Start of ENTRIES SUPPLIED

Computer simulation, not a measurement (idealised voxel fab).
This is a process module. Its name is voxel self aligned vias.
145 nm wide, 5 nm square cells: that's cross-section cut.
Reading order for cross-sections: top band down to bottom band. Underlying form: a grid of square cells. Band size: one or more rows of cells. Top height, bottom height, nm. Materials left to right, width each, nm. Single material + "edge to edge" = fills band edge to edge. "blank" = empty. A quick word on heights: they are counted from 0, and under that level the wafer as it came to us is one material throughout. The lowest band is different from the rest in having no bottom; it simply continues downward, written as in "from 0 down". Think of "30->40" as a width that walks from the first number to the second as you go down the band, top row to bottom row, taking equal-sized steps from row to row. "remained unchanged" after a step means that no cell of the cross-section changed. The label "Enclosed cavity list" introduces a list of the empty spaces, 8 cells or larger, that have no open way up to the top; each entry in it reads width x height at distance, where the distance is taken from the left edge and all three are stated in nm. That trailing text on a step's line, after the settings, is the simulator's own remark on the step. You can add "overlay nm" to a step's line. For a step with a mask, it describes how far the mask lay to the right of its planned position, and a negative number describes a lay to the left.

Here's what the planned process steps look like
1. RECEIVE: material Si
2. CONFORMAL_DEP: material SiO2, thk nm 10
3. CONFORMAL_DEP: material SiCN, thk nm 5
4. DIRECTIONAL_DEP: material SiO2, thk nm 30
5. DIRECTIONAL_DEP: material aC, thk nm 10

End of ENTRIES SUPPLIED

Once more, write out all of the entries above exactly.

Computer simulation, not a measurement (idealised voxel fab).
This is a process module. Its name is voxel self aligned vias.
145 nm wide, 5 nm square cells: that's cross-section cut.
Reading order for cross-sections: top band down to bottom band. Underlying form: a grid of square cells. Band size: one or more rows of cells. Top height, bottom height, nm. Materials left to right, width each, nm. Single material + "edge to edge" = fills band edge to edge. "blank" = empty. A quick word on heights: they are counted from 0, and under that level the wafer as it came to us is one material throughout. The lowest band is different from the rest in having no bottom; it simply continues downward, written as in "from 0 down". Think of "30->40" as a width that walks from the first number to the second as you go down the band, top row to bottom row, taking equal-sized steps from row to row. "remained unchanged" after a step means that no cell of the cross-section changed. The label "Enclosed cavity list" introduces a list of the empty spaces, 8 cells or larger, that have no open way up to the top; each entry in it reads width x height at distance, where the distance is taken from the left edge and all three are stated in nm. That trailing text on a step's line, after the settings, is the simulator's own remark on the step. You can add "overlay nm" to a step's line. For a step with a mask, it describes how far the mask lay to the right of its planned position, and a negative number describes a lay to the left.

Here's what the planned process steps look like
1. RECEIVE: material Si
2. CONFORMAL_DEP: material SiO2, thk nm 10
3. CONFORMAL_DEP: material SiCN, thk nm 5
4. DIRECTIONAL_DEP: material SiO2, thk nm 30
5. DIRECTIONAL_DEP: material aC, thk nm 10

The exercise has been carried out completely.